* **DATA PROVIDED**
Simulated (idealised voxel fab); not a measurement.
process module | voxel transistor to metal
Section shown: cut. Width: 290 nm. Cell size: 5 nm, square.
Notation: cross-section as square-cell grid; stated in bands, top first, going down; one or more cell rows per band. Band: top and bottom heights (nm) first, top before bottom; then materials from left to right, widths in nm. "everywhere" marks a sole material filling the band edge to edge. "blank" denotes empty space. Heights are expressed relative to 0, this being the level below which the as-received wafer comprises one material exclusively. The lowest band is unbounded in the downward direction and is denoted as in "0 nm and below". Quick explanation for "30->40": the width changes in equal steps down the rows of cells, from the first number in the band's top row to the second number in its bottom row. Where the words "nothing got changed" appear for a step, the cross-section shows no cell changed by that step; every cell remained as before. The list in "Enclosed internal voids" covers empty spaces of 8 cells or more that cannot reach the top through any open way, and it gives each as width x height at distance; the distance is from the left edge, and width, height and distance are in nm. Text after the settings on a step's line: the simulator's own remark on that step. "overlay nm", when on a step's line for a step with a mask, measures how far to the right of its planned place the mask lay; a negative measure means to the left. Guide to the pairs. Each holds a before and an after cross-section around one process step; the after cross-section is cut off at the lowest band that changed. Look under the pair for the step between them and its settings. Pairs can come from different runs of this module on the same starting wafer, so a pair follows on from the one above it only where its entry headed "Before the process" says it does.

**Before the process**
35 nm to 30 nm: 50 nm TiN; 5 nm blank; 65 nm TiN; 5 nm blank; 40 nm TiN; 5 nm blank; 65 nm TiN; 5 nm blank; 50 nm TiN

* **BRIEF**
Every entry above needs to be copied exactly.

* **REPLY**
Simulated (idealised voxel fab); not a measurement.
process module | voxel transistor to metal
Section shown: cut. Width: 290 nm. Cell size: 5 nm, square.
Notation: cross-section as square-cell grid; stated in bands, top first, going down; one or more cell rows per band. Band: top and bottom heights (nm) first, top before bottom; then materials from left to right, widths in nm. "everywhere" marks a sole material filling the band edge to edge. "blank" denotes empty space. Heights are expressed relative to 0, this being the level below which the as-received wafer comprises one material exclusively. The lowest band is unbounded in the downward direction and is denoted as in "0 nm and below". Quick explanation for "30->40": the width changes in equal steps down the rows of cells, from the first number in the band's top row to the second number in its bottom row. Where the words "nothing got changed" appear for a step, the cross-section shows no cell changed by that step; every cell remained as before. The list in "Enclosed internal voids" covers empty spaces of 8 cells or more that cannot reach the top through any open way, and it gives each as width x height at distance; the distance is from the left edge, and width, height and distance are in nm. Text after the settings on a step's line: the simulator's own remark on that step. "overlay nm", when on a step's line for a step with a mask, measures how far to the right of its planned place the mask lay; a negative measure means to the left. Guide to the pairs. Each holds a before and an after cross-section around one process step; the after cross-section is cut off at the lowest band that changed. Look under the pair for the step between them and its settings. Pairs can come from different runs of this module on the same starting wafer, so a pair follows on from the one above it only where its entry headed "Before the process" says it does.

**Before the process**
35 nm to 30 nm: 50 nm TiN; 5 nm blank; 65 nm TiN; 5 nm blank; 40 nm TiN; 5 nm blank; 65 nm TiN; 5 nm blank; 50 nm TiN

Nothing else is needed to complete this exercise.